→ **EXTRACTED RECORDS**
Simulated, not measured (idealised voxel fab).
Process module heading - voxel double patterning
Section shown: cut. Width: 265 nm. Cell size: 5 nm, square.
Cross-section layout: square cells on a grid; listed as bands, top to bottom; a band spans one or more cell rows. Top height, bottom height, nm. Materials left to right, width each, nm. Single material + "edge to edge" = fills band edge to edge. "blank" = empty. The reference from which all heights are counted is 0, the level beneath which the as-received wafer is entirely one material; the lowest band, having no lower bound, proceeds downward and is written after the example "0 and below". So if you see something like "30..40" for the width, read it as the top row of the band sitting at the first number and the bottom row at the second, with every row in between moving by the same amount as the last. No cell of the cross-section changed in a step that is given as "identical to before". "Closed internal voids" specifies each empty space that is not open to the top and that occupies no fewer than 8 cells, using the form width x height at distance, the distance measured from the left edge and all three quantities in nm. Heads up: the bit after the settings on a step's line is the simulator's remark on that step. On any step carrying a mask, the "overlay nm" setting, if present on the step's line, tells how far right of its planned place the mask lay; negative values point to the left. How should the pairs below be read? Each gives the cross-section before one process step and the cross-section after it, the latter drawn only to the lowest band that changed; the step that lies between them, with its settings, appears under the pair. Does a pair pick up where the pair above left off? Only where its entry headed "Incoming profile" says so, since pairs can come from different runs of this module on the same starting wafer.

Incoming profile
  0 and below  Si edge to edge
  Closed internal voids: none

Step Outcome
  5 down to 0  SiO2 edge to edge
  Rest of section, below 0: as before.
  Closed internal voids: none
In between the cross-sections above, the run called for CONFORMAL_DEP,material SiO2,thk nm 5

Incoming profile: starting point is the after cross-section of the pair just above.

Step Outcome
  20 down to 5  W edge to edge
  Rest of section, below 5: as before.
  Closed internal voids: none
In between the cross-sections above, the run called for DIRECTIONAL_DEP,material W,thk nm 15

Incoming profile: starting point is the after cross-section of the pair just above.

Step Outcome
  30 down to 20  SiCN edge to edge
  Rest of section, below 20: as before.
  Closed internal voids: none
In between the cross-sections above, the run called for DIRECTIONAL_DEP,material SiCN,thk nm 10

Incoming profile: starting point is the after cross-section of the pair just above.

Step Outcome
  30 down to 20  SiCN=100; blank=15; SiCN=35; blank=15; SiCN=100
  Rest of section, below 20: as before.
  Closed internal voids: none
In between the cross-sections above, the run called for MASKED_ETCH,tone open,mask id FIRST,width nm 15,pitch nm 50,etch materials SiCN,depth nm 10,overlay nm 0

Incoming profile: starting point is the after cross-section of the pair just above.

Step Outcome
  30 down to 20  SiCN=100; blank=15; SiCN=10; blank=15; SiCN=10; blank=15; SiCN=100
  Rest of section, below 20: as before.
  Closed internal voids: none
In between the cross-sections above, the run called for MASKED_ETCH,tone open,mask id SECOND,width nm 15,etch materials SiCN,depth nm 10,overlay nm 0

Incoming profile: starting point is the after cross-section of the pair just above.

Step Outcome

→ **WORK REQUEST**
Your reply should hold only the lines from the first line of the records through the one with "Section shown: cut.", reproduced word for word.

→ **TASK RESPONSE**
Simulated, not measured (idealised voxel fab).
Process module heading - voxel double patterning
Section shown: cut. Width: 265 nm. Cell size: 5 nm, square.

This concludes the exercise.